**ASSIGNED TASK**: Reply with every entry, repeated exactly as given.

**ENTRIES SUPPLIED**:
——————

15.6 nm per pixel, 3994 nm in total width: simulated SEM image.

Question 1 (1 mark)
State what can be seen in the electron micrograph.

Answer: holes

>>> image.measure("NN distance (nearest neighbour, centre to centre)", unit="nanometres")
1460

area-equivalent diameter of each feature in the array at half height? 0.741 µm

——————

**WRITTEN REPLY**:
15.6 nm per pixel, 3994 nm in total width: simulated SEM image.

Question 1 (1 mark)
State what can be seen in the electron micrograph.

Answer: holes

>>> image.measure("NN distance (nearest neighbour, centre to centre)", unit="nanometres")
1460

area-equivalent diameter of each feature in the array at half height? 0.741 µm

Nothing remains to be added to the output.